### WORK REQUEST
Your answer should be only the lines below from the one with "3 op DIRECTIONAL_DEP" to the one with "60 to 55: SiN throughout", repeated exactly, ends included.

### DATASET CONTENT
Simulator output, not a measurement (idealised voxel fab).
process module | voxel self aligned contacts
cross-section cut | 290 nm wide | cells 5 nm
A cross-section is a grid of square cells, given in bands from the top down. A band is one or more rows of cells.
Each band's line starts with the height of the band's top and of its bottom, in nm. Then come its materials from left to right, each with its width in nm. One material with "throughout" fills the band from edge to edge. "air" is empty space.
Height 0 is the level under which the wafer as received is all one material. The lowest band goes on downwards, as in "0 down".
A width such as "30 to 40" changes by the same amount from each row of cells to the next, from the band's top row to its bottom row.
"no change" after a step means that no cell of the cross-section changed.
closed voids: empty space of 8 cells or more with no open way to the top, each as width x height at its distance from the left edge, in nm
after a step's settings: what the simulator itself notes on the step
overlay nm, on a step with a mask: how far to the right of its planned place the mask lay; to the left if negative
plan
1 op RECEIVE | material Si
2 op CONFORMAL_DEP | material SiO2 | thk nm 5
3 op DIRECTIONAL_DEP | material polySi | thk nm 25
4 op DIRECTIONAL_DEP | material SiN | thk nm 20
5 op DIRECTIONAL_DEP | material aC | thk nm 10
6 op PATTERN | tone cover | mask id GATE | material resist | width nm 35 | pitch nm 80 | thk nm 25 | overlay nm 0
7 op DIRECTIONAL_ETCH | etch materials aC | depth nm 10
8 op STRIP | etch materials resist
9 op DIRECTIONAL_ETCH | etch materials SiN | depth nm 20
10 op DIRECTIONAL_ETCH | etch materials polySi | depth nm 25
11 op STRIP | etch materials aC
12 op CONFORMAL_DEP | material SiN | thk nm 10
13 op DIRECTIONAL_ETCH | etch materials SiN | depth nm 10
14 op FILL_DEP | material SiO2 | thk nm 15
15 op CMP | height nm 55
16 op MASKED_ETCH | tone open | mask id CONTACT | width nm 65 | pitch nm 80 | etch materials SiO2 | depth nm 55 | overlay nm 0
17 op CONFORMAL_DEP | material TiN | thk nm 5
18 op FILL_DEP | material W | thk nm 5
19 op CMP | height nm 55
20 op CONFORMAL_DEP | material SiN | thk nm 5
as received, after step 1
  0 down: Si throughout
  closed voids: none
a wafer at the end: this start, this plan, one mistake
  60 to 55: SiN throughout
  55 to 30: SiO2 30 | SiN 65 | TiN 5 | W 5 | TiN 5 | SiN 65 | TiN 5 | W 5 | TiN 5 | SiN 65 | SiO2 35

### TASK RESPONSE
3 op DIRECTIONAL_DEP | material polySi | thk nm 25
4 op DIRECTIONAL_DEP | material SiN | thk nm 20
5 op DIRECTIONAL_DEP | material aC | thk nm 10
6 op PATTERN | tone cover | mask id GATE | material resist | width nm 35 | pitch nm 80 | thk nm 25 | overlay nm 0
7 op DIRECTIONAL_ETCH | etch materials aC | depth nm 10
8 op STRIP | etch materials resist
9 op DIRECTIONAL_ETCH | etch materials SiN | depth nm 20
10 op DIRECTIONAL_ETCH | etch materials polySi | depth nm 25
11 op STRIP | etch materials aC
12 op CONFORMAL_DEP | material SiN | thk nm 10
13 op DIRECTIONAL_ETCH | etch materials SiN | depth nm 10
14 op FILL_DEP | material SiO2 | thk nm 15
15 op CMP | height nm 55
16 op MASKED_ETCH | tone open | mask id CONTACT | width nm 65 | pitch nm 80 | etch materials SiO2 | depth nm 55 | overlay nm 0
17 op CONFORMAL_DEP | material TiN | thk nm 5
18 op FILL_DEP | material W | thk nm 5
19 op CMP | height nm 55
20 op CONFORMAL_DEP | material SiN | thk nm 5
as received, after step 1
  0 down: Si throughout
  closed voids: none
a wafer at the end: this start, this plan, one mistake
  60 to 55: SiN throughout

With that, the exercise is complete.